• _Brief_
I need the lines below from the one with "blank | 55 aC" down to the one with "TiN | 55 SiO2" reproduced exactly, both ends included, and nothing else.

Record excerpts below:

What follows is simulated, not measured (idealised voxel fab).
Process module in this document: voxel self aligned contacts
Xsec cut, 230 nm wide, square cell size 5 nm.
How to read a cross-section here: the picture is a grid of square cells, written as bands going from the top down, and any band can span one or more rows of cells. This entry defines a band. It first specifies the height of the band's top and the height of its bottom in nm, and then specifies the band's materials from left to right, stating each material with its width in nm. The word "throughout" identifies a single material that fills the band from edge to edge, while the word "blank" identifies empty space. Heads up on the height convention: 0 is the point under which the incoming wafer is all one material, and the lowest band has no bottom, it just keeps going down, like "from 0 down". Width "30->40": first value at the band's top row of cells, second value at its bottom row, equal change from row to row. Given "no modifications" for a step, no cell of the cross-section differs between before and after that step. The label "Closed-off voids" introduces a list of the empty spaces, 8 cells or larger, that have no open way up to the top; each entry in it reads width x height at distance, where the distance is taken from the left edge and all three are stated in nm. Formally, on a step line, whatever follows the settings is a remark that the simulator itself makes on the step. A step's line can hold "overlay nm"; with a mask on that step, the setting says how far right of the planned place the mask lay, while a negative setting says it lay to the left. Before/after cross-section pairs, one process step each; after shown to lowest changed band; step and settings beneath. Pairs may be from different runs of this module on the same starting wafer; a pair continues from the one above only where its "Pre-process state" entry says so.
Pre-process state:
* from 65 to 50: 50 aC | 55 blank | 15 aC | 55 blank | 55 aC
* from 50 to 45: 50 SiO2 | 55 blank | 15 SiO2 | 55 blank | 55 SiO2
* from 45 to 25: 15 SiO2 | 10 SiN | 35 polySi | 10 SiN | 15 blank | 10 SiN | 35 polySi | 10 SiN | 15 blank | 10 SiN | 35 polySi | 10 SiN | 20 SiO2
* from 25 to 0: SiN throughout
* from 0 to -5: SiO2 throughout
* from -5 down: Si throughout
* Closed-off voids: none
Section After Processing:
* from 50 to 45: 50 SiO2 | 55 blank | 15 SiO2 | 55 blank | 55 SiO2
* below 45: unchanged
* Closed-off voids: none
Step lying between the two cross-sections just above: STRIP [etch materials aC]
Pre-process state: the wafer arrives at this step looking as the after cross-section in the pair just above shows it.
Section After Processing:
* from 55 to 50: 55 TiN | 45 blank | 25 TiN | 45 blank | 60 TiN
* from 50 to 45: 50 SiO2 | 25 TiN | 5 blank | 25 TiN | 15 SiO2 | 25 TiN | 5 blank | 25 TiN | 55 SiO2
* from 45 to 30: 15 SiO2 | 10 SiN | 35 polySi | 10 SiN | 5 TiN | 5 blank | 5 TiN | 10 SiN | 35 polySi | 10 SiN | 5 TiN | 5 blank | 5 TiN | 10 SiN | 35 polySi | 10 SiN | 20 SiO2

End of Record excerpts.

• _Written answer_
* from 65 to 50: 50 aC | 55 blank | 15 aC | 55 blank | 55 aC
* from 50 to 45: 50 SiO2 | 55 blank | 15 SiO2 | 55 blank | 55 SiO2
* from 45 to 25: 15 SiO2 | 10 SiN | 35 polySi | 10 SiN | 15 blank | 10 SiN | 35 polySi | 10 SiN | 15 blank | 10 SiN | 35 polySi | 10 SiN | 20 SiO2
* from 25 to 0: SiN throughout
* from 0 to -5: SiO2 throughout
* from -5 down: Si throughout
* Closed-off voids: none
Section After Processing:
* from 50 to 45: 50 SiO2 | 55 blank | 15 SiO2 | 55 blank | 55 SiO2
* below 45: unchanged
* Closed-off voids: none
Step lying between the two cross-sections just above: STRIP [etch materials aC]
Pre-process state: the wafer arrives at this step looking as the after cross-section in the pair just above shows it.
Section After Processing:
* from 55 to 50: 55 TiN | 45 blank | 25 TiN | 45 blank | 60 TiN
* from 50 to 45: 50 SiO2 | 25 TiN | 5 blank | 25 TiN | 15 SiO2 | 25 TiN | 5 blank | 25 TiN | 55 SiO2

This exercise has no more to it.